[[ Information, beginning ]]

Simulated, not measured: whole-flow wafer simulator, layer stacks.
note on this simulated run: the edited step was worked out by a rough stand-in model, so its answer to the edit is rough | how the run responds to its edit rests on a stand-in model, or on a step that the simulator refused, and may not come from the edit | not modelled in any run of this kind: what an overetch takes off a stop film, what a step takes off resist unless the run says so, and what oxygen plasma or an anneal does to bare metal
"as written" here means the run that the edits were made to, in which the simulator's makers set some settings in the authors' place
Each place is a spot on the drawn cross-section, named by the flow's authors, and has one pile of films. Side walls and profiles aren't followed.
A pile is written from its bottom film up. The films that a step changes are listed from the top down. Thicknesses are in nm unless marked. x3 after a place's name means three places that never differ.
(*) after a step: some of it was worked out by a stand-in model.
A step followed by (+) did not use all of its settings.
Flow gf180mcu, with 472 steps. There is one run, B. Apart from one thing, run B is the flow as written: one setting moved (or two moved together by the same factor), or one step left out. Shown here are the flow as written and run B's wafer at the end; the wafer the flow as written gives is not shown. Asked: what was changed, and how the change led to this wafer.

[[ Information, end ]]

Give the entries again in full, exactly as they were written above.

Your response:
Simulated, not measured: whole-flow wafer simulator, layer stacks.
note on this simulated run: the edited step was worked out by a rough stand-in model, so its answer to the edit is rough | how the run responds to its edit rests on a stand-in model, or on a step that the simulator refused, and may not come from the edit | not modelled in any run of this kind: what an overetch takes off a stop film, what a step takes off resist unless the run says so, and what oxygen plasma or an anneal does to bare metal
"as written" here means the run that the edits were made to, in which the simulator's makers set some settings in the authors' place
Each place is a spot on the drawn cross-section, named by the flow's authors, and has one pile of films. Side walls and profiles aren't followed.
A pile is written from its bottom film up. The films that a step changes are listed from the top down. Thicknesses are in nm unless marked. x3 after a place's name means three places that never differ.
(*) after a step: some of it was worked out by a stand-in model.
A step followed by (+) did not use all of its settings.
Flow gf180mcu, with 472 steps. There is one run, B. Apart from one thing, run B is the flow as written: one setting moved (or two moved together by the same factor), or one step left out. Shown here are the flow as written and run B's wafer at the end; the wafer the flow as written gives is not shown. Asked: what was changed, and how the change led to this wafer.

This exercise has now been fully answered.